────────

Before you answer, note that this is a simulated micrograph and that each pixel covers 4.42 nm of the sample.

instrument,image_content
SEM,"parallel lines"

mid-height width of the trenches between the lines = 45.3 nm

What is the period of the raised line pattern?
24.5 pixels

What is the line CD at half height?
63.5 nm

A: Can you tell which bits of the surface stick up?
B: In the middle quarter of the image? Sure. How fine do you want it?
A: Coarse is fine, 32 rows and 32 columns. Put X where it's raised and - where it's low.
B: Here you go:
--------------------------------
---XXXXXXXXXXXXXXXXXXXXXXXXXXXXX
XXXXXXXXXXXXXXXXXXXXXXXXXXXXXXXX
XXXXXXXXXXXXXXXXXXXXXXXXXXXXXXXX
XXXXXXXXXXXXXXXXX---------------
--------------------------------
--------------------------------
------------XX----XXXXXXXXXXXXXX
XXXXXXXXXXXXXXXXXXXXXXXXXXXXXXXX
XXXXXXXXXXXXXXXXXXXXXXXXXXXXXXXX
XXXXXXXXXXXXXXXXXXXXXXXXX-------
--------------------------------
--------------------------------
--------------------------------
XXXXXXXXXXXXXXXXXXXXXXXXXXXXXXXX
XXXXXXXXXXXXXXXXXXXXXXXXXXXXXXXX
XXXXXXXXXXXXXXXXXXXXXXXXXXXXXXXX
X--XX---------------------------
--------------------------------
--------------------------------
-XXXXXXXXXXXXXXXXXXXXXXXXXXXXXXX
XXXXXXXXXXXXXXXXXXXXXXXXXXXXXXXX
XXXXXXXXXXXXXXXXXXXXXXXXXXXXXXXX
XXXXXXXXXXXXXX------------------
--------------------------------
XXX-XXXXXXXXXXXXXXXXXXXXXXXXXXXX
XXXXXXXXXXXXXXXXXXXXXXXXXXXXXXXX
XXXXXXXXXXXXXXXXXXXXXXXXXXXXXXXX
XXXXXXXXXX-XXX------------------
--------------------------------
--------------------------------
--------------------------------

────────

● **BRIEF**
Look above for the line with "instrument,image_content"; retype exactly that line, every line after it up to the line with "A: Can you tell", and that line too, nothing else.

● **TASK ANSWER**
instrument,image_content
SEM,"parallel lines"

mid-height width of the trenches between the lines = 45.3 nm

What is the period of the raised line pattern?
24.5 pixels

What is the line CD at half height?
63.5 nm

A: Can you tell which bits of the surface stick up?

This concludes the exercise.